-=-=-

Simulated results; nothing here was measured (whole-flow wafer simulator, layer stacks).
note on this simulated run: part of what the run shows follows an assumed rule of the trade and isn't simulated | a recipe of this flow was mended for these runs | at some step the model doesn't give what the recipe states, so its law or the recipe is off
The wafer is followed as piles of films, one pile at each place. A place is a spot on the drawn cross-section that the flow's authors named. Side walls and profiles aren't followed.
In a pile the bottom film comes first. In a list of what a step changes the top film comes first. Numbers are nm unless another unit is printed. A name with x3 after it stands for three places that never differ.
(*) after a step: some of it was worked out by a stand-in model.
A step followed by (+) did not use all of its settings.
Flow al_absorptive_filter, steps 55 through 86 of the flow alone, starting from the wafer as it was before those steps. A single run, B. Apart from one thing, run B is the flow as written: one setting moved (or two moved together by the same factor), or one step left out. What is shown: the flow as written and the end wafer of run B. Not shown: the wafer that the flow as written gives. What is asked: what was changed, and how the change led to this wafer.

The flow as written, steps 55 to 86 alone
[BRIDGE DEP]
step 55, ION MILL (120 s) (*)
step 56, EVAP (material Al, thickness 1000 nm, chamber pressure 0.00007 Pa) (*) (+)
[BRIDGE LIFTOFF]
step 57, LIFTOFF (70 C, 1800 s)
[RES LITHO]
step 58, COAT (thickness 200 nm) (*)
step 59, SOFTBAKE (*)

-=-=-

Exactly repeat the lines running from the top of the listing to the line bearing "The wafer is", both of those lines included, and only them.

• _WRITTEN RESPONSE_:
Simulated results; nothing here was measured (whole-flow wafer simulator, layer stacks).
note on this simulated run: part of what the run shows follows an assumed rule of the trade and isn't simulated | a recipe of this flow was mended for these runs | at some step the model doesn't give what the recipe states, so its law or the recipe is off
The wafer is followed as piles of films, one pile at each place. A place is a spot on the drawn cross-section that the flow's authors named. Side walls and profiles aren't followed.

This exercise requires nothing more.